========================================

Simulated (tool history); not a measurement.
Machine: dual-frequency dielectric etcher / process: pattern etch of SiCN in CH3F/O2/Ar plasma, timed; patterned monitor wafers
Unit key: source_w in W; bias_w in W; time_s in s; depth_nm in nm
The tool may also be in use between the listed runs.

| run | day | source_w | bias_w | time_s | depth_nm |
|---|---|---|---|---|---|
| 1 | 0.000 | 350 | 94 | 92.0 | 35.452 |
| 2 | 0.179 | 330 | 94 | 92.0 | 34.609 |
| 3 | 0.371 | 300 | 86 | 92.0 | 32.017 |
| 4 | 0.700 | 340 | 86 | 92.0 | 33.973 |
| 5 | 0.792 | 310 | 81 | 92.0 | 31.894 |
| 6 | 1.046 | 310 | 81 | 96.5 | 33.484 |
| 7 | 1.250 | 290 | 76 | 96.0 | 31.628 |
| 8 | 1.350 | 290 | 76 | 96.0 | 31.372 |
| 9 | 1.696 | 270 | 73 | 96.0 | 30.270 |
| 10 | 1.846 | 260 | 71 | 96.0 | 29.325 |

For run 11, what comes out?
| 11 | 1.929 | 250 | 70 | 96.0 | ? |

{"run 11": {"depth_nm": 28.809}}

========================================

WORK REQUEST. Please set down again, word for word, only the lines from the start of the entries through the line with "70 | 96.0 | ? |", both ends included.

RESPONSE AREA.
Simulated (tool history); not a measurement.
Machine: dual-frequency dielectric etcher / process: pattern etch of SiCN in CH3F/O2/Ar plasma, timed; patterned monitor wafers
Unit key: source_w in W; bias_w in W; time_s in s; depth_nm in nm
The tool may also be in use between the listed runs.

| run | day | source_w | bias_w | time_s | depth_nm |
|---|---|---|---|---|---|
| 1 | 0.000 | 350 | 94 | 92.0 | 35.452 |
| 2 | 0.179 | 330 | 94 | 92.0 | 34.609 |
| 3 | 0.371 | 300 | 86 | 92.0 | 32.017 |
| 4 | 0.700 | 340 | 86 | 92.0 | 33.973 |
| 5 | 0.792 | 310 | 81 | 92.0 | 31.894 |
| 6 | 1.046 | 310 | 81 | 96.5 | 33.484 |
| 7 | 1.250 | 290 | 76 | 96.0 | 31.628 |
| 8 | 1.350 | 290 | 76 | 96.0 | 31.372 |
| 9 | 1.696 | 270 | 73 | 96.0 | 30.270 |
| 10 | 1.846 | 260 | 71 | 96.0 | 29.325 |

For run 11, what comes out?
| 11 | 1.929 | 250 | 70 | 96.0 | ? |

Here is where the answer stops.